▶ [INFORMATION]:
###

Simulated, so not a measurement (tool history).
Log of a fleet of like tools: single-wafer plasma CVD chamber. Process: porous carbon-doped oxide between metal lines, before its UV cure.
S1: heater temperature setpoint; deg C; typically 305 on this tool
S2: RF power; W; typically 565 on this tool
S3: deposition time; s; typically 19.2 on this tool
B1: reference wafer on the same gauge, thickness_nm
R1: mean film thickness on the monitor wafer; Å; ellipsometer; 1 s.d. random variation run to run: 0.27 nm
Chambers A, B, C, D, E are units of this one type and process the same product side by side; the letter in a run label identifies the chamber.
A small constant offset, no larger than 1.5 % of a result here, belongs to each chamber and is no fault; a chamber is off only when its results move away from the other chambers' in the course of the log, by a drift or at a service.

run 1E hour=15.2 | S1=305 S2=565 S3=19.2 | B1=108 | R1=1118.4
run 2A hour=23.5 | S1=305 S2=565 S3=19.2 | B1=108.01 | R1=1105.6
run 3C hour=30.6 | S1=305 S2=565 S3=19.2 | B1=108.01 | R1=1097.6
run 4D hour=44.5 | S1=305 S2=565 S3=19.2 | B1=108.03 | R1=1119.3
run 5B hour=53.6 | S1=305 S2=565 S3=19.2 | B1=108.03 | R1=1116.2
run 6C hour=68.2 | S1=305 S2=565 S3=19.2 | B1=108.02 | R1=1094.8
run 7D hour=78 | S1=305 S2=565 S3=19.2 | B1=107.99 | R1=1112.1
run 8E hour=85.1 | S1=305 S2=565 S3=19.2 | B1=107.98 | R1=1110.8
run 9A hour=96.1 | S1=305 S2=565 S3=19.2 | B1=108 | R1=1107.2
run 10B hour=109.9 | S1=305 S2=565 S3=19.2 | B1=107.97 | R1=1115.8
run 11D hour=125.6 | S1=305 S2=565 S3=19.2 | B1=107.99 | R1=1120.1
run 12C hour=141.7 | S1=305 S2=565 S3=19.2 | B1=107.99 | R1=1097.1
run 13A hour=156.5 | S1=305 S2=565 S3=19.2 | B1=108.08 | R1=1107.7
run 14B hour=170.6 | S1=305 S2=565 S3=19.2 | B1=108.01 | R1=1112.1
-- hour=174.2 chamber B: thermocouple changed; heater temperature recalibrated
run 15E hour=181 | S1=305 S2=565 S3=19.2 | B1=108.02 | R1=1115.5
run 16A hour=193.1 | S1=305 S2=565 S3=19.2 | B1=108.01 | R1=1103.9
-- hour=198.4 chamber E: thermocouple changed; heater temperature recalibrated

###

▶ [REQUIRED ACTION]:
Give back exactly the lines of the listing above that run from the line with "-- hour=174.2 chamber" to the line with "run 16A hour=193.1", inclusive.

▶ [REPLY]:
-- hour=174.2 chamber B: thermocouple changed; heater temperature recalibrated
run 15E hour=181 | S1=305 S2=565 S3=19.2 | B1=108.02 | R1=1115.5
run 16A hour=193.1 | S1=305 S2=565 S3=19.2 | B1=108.01 | R1=1103.9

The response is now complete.